Work request:
Give again, unaltered, the lines of the listing below that run from the line having "Problem report in" through the line having "V1_POLISHED_THK at UCB170_V1_THK_MEAS_04".

*** Opening of Given information ***
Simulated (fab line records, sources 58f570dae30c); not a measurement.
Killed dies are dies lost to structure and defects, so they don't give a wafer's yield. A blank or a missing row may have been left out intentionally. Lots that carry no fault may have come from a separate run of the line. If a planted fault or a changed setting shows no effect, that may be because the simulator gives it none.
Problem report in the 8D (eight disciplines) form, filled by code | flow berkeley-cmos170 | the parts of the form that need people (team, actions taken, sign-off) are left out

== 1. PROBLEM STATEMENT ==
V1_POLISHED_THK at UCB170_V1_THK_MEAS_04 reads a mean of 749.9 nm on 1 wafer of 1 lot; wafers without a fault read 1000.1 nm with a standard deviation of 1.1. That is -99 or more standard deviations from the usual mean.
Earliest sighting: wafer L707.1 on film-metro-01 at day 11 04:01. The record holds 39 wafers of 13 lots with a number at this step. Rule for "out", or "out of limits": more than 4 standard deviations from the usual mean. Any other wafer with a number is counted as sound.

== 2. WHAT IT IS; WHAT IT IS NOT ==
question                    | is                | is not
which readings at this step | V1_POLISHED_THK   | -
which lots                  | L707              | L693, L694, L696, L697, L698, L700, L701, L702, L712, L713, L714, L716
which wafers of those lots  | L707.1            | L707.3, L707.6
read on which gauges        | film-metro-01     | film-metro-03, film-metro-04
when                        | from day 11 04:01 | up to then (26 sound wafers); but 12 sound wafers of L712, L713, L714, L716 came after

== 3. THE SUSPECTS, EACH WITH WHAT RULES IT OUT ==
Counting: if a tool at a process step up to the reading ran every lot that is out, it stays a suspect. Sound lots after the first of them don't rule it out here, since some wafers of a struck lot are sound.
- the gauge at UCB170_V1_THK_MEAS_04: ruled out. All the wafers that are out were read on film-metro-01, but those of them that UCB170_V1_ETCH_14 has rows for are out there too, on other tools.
*** Close of Given information ***

Problem solution:
Problem report in the 8D (eight disciplines) form, filled by code | flow berkeley-cmos170 | the parts of the form that need people (team, actions taken, sign-off) are left out

== 1. PROBLEM STATEMENT ==
V1_POLISHED_THK at UCB170_V1_THK_MEAS_04 reads a mean of 749.9 nm on 1 wafer of 1 lot; wafers without a fault read 1000.1 nm with a standard deviation of 1.1. That is -99 or more standard deviations from the usual mean.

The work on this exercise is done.